_Records provided_
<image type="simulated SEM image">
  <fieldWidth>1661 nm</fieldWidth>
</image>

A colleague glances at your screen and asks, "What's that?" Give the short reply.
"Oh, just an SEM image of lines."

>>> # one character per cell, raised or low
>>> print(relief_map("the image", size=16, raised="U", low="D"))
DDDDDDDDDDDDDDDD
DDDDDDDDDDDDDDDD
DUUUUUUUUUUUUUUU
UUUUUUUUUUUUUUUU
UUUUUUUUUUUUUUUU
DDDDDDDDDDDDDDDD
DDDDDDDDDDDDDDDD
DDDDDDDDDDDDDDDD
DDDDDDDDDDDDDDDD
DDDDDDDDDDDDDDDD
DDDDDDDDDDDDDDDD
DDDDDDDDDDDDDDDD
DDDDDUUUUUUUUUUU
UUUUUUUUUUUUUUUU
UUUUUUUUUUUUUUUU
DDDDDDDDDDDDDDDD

_Work item_
When you reach the line with "A colleague glances" in the records above, start writing out lines exactly, and stop once the line with "DUUUUUUUUUUUUUUU" has been written; include nothing else.

_Task answer_
A colleague glances at your screen and asks, "What's that?" Give the short reply.
"Oh, just an SEM image of lines."

>>> # one character per cell, raised or low
>>> print(relief_map("the image", size=16, raised="U", low="D"))
DDDDDDDDDDDDDDDD
DDDDDDDDDDDDDDDD
DUUUUUUUUUUUUUUU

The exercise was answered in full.